━━━━━━━━━━━━━━━━━━━━
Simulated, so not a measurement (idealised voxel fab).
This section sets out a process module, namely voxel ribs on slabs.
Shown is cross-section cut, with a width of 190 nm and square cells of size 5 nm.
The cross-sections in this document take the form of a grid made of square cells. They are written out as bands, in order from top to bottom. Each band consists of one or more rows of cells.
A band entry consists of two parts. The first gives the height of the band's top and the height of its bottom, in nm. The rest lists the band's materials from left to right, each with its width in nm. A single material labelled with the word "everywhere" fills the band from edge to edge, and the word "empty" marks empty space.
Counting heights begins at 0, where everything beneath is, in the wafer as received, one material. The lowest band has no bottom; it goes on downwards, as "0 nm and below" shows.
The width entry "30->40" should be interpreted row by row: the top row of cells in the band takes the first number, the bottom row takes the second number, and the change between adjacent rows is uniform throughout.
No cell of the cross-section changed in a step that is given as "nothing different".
━━━━━━━━━━━━━━━━━━━━

### [Work request]
In the data above, start at the line that has "This section sets", stop after the line that has "Counting heights begins", and print every line in between exactly as it stands.

### [Response box]
This section sets out a process module, namely voxel ribs on slabs.
Shown is cross-section cut, with a width of 190 nm and square cells of size 5 nm.
The cross-sections in this document take the form of a grid made of square cells. They are written out as bands, in order from top to bottom. Each band consists of one or more rows of cells.
A band entry consists of two parts. The first gives the height of the band's top and the height of its bottom, in nm. The rest lists the band's materials from left to right, each with its width in nm. A single material labelled with the word "everywhere" fills the band from edge to edge, and the word "empty" marks empty space.
Counting heights begins at 0, where everything beneath is, in the wafer as received, one material. The lowest band has no bottom; it goes on downwards, as "0 nm and below" shows.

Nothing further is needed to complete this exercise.